STUDY MATERIAL =>
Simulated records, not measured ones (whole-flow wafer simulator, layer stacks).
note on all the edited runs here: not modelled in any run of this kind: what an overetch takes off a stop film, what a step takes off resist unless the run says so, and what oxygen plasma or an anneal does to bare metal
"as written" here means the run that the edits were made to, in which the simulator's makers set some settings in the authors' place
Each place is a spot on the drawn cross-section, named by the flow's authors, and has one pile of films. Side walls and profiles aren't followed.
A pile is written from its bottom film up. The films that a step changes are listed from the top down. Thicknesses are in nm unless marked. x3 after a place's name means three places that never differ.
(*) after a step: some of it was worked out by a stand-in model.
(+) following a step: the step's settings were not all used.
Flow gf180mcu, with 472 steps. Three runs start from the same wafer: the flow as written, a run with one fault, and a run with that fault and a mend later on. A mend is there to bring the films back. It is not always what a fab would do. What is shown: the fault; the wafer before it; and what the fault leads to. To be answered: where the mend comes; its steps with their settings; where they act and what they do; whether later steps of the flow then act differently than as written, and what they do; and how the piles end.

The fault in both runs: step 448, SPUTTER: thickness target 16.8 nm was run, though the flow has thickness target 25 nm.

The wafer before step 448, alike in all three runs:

ACTIVITY => Above are the records; copy all of them exactly.

YOUR RESPONSE =>
Simulated records, not measured ones (whole-flow wafer simulator, layer stacks).
note on all the edited runs here: not modelled in any run of this kind: what an overetch takes off a stop film, what a step takes off resist unless the run says so, and what oxygen plasma or an anneal does to bare metal
"as written" here means the run that the edits were made to, in which the simulator's makers set some settings in the authors' place
Each place is a spot on the drawn cross-section, named by the flow's authors, and has one pile of films. Side walls and profiles aren't followed.
A pile is written from its bottom film up. The films that a step changes are listed from the top down. Thicknesses are in nm unless marked. x3 after a place's name means three places that never differ.
(*) after a step: some of it was worked out by a stand-in model.
(+) following a step: the step's settings were not all used.
Flow gf180mcu, with 472 steps. Three runs start from the same wafer: the flow as written, a run with one fault, and a run with that fault and a mend later on. A mend is there to bring the films back. It is not always what a fab would do. What is shown: the fault; the wafer before it; and what the fault leads to. To be answered: where the mend comes; its steps with their settings; where they act and what they do; whether later steps of the flow then act differently than as written, and what they do; and how the piles end.

The fault in both runs: step 448, SPUTTER: thickness target 16.8 nm was run, though the flow has thickness target 25 nm.

The wafer before step 448, alike in all three runs:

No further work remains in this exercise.